Content starts

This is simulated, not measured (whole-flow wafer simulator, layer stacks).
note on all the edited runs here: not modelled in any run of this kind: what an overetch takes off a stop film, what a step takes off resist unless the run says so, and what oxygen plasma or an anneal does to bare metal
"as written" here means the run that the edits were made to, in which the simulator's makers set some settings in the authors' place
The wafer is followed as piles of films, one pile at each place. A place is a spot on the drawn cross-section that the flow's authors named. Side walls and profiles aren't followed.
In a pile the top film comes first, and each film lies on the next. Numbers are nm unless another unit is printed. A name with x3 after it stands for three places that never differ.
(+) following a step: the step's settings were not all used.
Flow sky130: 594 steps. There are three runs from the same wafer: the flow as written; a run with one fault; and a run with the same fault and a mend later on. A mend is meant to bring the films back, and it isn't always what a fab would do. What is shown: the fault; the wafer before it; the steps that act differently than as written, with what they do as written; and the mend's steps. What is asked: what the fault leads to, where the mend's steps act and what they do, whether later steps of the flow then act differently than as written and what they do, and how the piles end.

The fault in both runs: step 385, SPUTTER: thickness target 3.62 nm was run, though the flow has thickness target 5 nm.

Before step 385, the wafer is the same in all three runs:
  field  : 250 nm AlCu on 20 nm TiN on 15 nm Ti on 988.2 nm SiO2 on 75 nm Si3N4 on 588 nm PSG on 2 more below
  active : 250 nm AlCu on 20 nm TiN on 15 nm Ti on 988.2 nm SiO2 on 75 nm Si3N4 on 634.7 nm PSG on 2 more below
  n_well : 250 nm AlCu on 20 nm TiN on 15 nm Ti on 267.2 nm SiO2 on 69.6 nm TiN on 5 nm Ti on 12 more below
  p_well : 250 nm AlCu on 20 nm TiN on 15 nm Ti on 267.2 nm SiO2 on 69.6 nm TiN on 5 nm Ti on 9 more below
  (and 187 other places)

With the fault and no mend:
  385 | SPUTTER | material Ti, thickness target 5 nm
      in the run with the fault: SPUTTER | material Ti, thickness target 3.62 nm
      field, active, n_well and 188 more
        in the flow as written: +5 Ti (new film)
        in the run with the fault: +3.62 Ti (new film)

Content ends

TASK ITEM
All that is needed is the exact run of lines above from the line containing "In a pile the" through the line containing "(+) following a", both of them included.

RESPONSE BOX
In a pile the top film comes first, and each film lies on the next. Numbers are nm unless another unit is printed. A name with x3 after it stands for three places that never differ.
(+) following a step: the step's settings were not all used.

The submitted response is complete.